#### [WORK INSTRUCTION]
Some of the lines below need repeating. Reproduce exactly those between the lines holding "Killed dies are" and "L835 | pecvd-03", inclusive.

#### [GIVEN INFORMATION]
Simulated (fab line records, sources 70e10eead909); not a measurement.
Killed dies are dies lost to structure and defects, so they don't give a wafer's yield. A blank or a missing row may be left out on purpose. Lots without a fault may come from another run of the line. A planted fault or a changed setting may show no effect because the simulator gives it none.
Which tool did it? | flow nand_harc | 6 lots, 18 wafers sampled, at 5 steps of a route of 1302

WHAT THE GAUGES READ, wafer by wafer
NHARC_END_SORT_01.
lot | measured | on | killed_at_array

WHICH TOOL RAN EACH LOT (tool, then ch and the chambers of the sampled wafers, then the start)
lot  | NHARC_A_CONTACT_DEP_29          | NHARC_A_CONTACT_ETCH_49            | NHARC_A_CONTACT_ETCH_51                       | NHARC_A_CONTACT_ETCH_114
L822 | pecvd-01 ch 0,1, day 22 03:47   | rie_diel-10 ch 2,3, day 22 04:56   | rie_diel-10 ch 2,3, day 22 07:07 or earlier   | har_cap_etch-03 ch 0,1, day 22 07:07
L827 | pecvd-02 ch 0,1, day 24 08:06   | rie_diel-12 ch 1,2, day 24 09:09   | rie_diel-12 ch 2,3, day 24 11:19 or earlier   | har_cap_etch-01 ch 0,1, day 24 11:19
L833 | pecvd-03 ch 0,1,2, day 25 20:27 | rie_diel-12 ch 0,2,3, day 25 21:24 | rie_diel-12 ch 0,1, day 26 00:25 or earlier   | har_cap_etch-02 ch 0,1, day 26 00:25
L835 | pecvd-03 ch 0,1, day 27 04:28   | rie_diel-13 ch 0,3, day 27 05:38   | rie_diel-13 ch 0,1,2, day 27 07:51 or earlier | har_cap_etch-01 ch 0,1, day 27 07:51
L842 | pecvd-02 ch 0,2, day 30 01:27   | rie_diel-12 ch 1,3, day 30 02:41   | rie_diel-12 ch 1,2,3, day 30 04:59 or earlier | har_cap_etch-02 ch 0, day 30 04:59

#### [WRITTEN RESPONSE]
Killed dies are dies lost to structure and defects, so they don't give a wafer's yield. A blank or a missing row may be left out on purpose. Lots without a fault may come from another run of the line. A planted fault or a changed setting may show no effect because the simulator gives it none.
Which tool did it? | flow nand_harc | 6 lots, 18 wafers sampled, at 5 steps of a route of 1302

WHAT THE GAUGES READ, wafer by wafer
NHARC_END_SORT_01.
lot | measured | on | killed_at_array

WHICH TOOL RAN EACH LOT (tool, then ch and the chambers of the sampled wafers, then the start)
lot  | NHARC_A_CONTACT_DEP_29          | NHARC_A_CONTACT_ETCH_49            | NHARC_A_CONTACT_ETCH_51                       | NHARC_A_CONTACT_ETCH_114
L822 | pecvd-01 ch 0,1, day 22 03:47   | rie_diel-10 ch 2,3, day 22 04:56   | rie_diel-10 ch 2,3, day 22 07:07 or earlier   | har_cap_etch-03 ch 0,1, day 22 07:07
L827 | pecvd-02 ch 0,1, day 24 08:06   | rie_diel-12 ch 1,2, day 24 09:09   | rie_diel-12 ch 2,3, day 24 11:19 or earlier   | har_cap_etch-01 ch 0,1, day 24 11:19
L833 | pecvd-03 ch 0,1,2, day 25 20:27 | rie_diel-12 ch 0,2,3, day 25 21:24 | rie_diel-12 ch 0,1, day 26 00:25 or earlier   | har_cap_etch-02 ch 0,1, day 26 00:25
L835 | pecvd-03 ch 0,1, day 27 04:28   | rie_diel-13 ch 0,3, day 27 05:38   | rie_diel-13 ch 0,1,2, day 27 07:51 or earlier | har_cap_etch-01 ch 0,1, day 27 07:51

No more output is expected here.